▸ **Available data**
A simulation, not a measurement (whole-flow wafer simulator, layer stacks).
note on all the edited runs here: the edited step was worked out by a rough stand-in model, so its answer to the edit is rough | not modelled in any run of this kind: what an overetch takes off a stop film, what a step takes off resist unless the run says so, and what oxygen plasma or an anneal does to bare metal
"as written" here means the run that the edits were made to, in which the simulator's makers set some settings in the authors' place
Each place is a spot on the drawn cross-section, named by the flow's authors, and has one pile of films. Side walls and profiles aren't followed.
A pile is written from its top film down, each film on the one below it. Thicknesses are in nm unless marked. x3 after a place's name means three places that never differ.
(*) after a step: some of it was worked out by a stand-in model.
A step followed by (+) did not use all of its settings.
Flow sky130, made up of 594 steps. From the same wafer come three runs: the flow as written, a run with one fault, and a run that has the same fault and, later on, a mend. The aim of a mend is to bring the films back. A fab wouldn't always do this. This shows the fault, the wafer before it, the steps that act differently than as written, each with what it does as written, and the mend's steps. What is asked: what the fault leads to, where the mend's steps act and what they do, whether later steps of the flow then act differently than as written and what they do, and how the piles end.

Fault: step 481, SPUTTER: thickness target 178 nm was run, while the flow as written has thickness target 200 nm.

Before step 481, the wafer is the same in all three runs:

▸ **Work item**
Give back the full listing exactly as it stands above.

▸ **Answer section**
A simulation, not a measurement (whole-flow wafer simulator, layer stacks).
note on all the edited runs here: the edited step was worked out by a rough stand-in model, so its answer to the edit is rough | not modelled in any run of this kind: what an overetch takes off a stop film, what a step takes off resist unless the run says so, and what oxygen plasma or an anneal does to bare metal
"as written" here means the run that the edits were made to, in which the simulator's makers set some settings in the authors' place
Each place is a spot on the drawn cross-section, named by the flow's authors, and has one pile of films. Side walls and profiles aren't followed.
A pile is written from its top film down, each film on the one below it. Thicknesses are in nm unless marked. x3 after a place's name means three places that never differ.
(*) after a step: some of it was worked out by a stand-in model.
A step followed by (+) did not use all of its settings.
Flow sky130, made up of 594 steps. From the same wafer come three runs: the flow as written, a run with one fault, and a run that has the same fault and, later on, a mend. The aim of a mend is to bring the films back. A fab wouldn't always do this. This shows the fault, the wafer before it, the steps that act differently than as written, each with what it does as written, and the mend's steps. What is asked: what the fault leads to, where the mend's steps act and what they do, whether later steps of the flow then act differently than as written and what they do, and how the piles end.

Fault: step 481, SPUTTER: thickness target 178 nm was run, while the flow as written has thickness target 200 nm.

Before step 481, the wafer is the same in all three runs:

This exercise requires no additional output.